Content starts

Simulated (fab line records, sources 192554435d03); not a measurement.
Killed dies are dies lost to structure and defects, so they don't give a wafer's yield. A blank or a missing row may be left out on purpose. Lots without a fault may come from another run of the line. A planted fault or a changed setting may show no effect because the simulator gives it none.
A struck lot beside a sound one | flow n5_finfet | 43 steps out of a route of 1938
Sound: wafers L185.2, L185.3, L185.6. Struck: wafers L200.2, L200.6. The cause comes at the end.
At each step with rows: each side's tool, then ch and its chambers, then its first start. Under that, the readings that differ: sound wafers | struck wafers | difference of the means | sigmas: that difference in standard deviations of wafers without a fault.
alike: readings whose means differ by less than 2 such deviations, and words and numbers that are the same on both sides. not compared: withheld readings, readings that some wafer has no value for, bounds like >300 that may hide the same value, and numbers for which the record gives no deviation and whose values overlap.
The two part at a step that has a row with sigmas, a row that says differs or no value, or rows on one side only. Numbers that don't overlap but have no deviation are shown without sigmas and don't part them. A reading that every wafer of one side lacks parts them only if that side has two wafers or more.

Content ends

__Task item__: Repeat the data in its entirety, exactly as written.

__Task response__:
Simulated (fab line records, sources 192554435d03); not a measurement.
Killed dies are dies lost to structure and defects, so they don't give a wafer's yield. A blank or a missing row may be left out on purpose. Lots without a fault may come from another run of the line. A planted fault or a changed setting may show no effect because the simulator gives it none.
A struck lot beside a sound one | flow n5_finfet | 43 steps out of a route of 1938
Sound: wafers L185.2, L185.3, L185.6. Struck: wafers L200.2, L200.6. The cause comes at the end.
At each step with rows: each side's tool, then ch and its chambers, then its first start. Under that, the readings that differ: sound wafers | struck wafers | difference of the means | sigmas: that difference in standard deviations of wafers without a fault.
alike: readings whose means differ by less than 2 such deviations, and words and numbers that are the same on both sides. not compared: withheld readings, readings that some wafer has no value for, bounds like >300 that may hide the same value, and numbers for which the record gives no deviation and whose values overlap.
The two part at a step that has a row with sigmas, a row that says differs or no value, or rows on one side only. Numbers that don't overlap but have no deviation are shown without sigmas and don't part them. A reading that every wafer of one side lacks parts them only if that side has two wafers or more.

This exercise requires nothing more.